* ACTION ITEM
Two lines mark the range in the entries below: the one holding "3. Write down what it contains." and the one holding "('middle CD (MCD)". Set down those two and all lines between them, exactly.

******************************

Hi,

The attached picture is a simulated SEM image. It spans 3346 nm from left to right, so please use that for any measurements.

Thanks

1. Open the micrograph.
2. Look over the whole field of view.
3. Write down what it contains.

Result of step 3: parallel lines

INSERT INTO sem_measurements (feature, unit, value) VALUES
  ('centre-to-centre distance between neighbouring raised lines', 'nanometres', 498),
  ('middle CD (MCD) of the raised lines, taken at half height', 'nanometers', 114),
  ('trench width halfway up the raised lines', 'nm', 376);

******************************

* EXERCISE ANSWER
3. Write down what it contains.

Result of step 3: parallel lines

INSERT INTO sem_measurements (feature, unit, value) VALUES
  ('centre-to-centre distance between neighbouring raised lines', 'nanometres', 498),
  ('middle CD (MCD) of the raised lines, taken at half height', 'nanometers', 114),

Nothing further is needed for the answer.